Below are records; quote them exactly from the first line through the line that contains "(+) after a".

◇ ◇ ◇ ◇ ◇

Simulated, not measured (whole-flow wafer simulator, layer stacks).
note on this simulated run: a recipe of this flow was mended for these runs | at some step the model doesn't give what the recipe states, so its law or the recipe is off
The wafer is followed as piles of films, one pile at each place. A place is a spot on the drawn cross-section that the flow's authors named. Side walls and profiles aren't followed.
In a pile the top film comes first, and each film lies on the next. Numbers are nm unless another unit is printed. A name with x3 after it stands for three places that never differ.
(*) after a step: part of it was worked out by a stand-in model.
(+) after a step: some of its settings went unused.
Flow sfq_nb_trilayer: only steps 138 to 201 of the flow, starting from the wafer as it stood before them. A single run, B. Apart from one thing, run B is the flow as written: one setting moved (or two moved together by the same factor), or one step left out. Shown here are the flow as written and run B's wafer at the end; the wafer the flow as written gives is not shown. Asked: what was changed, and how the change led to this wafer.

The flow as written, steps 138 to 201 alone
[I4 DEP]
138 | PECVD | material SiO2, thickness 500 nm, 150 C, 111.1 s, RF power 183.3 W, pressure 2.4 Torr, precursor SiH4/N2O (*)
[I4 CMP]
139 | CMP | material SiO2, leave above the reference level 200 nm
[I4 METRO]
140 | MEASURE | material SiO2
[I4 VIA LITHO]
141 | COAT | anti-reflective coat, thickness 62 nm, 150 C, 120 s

◇ ◇ ◇ ◇ ◇

Exercise solution:
Simulated, not measured (whole-flow wafer simulator, layer stacks).
note on this simulated run: a recipe of this flow was mended for these runs | at some step the model doesn't give what the recipe states, so its law or the recipe is off
The wafer is followed as piles of films, one pile at each place. A place is a spot on the drawn cross-section that the flow's authors named. Side walls and profiles aren't followed.
In a pile the top film comes first, and each film lies on the next. Numbers are nm unless another unit is printed. A name with x3 after it stands for three places that never differ.
(*) after a step: part of it was worked out by a stand-in model.
(+) after a step: some of its settings went unused.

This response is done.